(RECORDS SUPPLIED begins)

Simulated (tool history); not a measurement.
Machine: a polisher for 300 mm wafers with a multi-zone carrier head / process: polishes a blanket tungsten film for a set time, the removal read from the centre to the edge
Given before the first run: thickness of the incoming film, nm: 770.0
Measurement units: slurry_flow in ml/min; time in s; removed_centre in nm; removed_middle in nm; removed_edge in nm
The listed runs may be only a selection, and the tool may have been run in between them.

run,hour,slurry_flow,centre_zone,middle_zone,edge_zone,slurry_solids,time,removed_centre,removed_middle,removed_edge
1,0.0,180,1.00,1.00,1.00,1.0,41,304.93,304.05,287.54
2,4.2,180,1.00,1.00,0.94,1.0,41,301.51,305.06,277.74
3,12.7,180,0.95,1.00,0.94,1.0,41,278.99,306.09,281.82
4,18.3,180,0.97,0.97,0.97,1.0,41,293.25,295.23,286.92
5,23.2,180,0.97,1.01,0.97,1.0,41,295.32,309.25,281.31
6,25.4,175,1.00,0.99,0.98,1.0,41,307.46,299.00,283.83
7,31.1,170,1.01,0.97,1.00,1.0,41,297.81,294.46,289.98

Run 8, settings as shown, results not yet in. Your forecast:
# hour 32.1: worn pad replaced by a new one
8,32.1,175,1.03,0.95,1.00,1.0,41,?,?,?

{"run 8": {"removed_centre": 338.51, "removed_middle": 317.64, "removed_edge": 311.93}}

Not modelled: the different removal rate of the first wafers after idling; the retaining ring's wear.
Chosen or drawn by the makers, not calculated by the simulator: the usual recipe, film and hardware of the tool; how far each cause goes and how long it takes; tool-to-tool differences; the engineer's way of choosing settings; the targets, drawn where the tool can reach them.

(RECORDS SUPPLIED ends)

▶ ACTIVITY
Your reply must contain exactly the lines from the first line of the data through the line holding "Not modelled: the", and nothing more.

▶ EXERCISE SOLUTION
Simulated (tool history); not a measurement.
Machine: a polisher for 300 mm wafers with a multi-zone carrier head / process: polishes a blanket tungsten film for a set time, the removal read from the centre to the edge
Given before the first run: thickness of the incoming film, nm: 770.0
Measurement units: slurry_flow in ml/min; time in s; removed_centre in nm; removed_middle in nm; removed_edge in nm
The listed runs may be only a selection, and the tool may have been run in between them.

run,hour,slurry_flow,centre_zone,middle_zone,edge_zone,slurry_solids,time,removed_centre,removed_middle,removed_edge
1,0.0,180,1.00,1.00,1.00,1.0,41,304.93,304.05,287.54
2,4.2,180,1.00,1.00,0.94,1.0,41,301.51,305.06,277.74
3,12.7,180,0.95,1.00,0.94,1.0,41,278.99,306.09,281.82
4,18.3,180,0.97,0.97,0.97,1.0,41,293.25,295.23,286.92
5,23.2,180,0.97,1.01,0.97,1.0,41,295.32,309.25,281.31
6,25.4,175,1.00,0.99,0.98,1.0,41,307.46,299.00,283.83
7,31.1,170,1.01,0.97,1.00,1.0,41,297.81,294.46,289.98

Run 8, settings as shown, results not yet in. Your forecast:
# hour 32.1: worn pad replaced by a new one
8,32.1,175,1.03,0.95,1.00,1.0,41,?,?,?

{"run 8": {"removed_centre": 338.51, "removed_middle": 317.64, "removed_edge": 311.93}}

Not modelled: the different removal rate of the first wafers after idling; the retaining ring's wear.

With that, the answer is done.